Reproduce each line of the material that follows, word for word.

* _PROVIDED INFORMATION_
- - - - - - -

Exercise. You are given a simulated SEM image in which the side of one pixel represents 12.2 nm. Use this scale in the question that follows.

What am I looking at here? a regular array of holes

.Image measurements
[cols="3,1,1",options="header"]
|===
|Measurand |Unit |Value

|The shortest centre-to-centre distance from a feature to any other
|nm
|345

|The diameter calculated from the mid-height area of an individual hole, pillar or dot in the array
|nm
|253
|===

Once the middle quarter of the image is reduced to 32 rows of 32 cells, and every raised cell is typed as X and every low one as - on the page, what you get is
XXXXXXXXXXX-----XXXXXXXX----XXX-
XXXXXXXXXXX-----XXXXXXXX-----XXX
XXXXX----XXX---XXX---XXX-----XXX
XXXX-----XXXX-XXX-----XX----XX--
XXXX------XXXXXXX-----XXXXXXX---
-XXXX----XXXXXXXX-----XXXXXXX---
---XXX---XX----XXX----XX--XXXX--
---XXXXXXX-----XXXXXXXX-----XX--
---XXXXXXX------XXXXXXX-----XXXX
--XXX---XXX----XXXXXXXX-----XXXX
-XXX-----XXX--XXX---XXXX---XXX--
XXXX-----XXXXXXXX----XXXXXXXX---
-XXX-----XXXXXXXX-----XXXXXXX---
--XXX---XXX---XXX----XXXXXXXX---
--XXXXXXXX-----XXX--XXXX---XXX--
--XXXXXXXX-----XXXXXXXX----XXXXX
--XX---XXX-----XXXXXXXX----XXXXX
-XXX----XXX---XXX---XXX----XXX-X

- - - - - - -

* _SOLUTION_
Exercise. You are given a simulated SEM image in which the side of one pixel represents 12.2 nm. Use this scale in the question that follows.

What am I looking at here? a regular array of holes

.Image measurements
[cols="3,1,1",options="header"]
|===
|Measurand |Unit |Value

|The shortest centre-to-centre distance from a feature to any other
|nm
|345

|The diameter calculated from the mid-height area of an individual hole, pillar or dot in the array
|nm
|253
|===

Once the middle quarter of the image is reduced to 32 rows of 32 cells, and every raised cell is typed as X and every low one as - on the page, what you get is
XXXXXXXXXXX-----XXXXXXXX----XXX-
XXXXXXXXXXX-----XXXXXXXX-----XXX
XXXXX----XXX---XXX---XXX-----XXX
XXXX-----XXXX-XXX-----XX----XX--
XXXX------XXXXXXX-----XXXXXXX---
-XXXX----XXXXXXXX-----XXXXXXX---
---XXX---XX----XXX----XX--XXXX--
---XXXXXXX-----XXXXXXXX-----XX--
---XXXXXXX------XXXXXXX-----XXXX
--XXX---XXX----XXXXXXXX-----XXXX
-XXX-----XXX--XXX---XXXX---XXX--
XXXX-----XXXXXXXX----XXXXXXXX---
-XXX-----XXXXXXXX-----XXXXXXX---
--XXX---XXX---XXX----XXXXXXXX---
--XXXXXXXX-----XXX--XXXX---XXX--
--XXXXXXXX-----XXXXXXXX----XXXXX
--XX---XXX-----XXXXXXXX----XXXXX
-XXX----XXX---XXX---XXX----XXX-X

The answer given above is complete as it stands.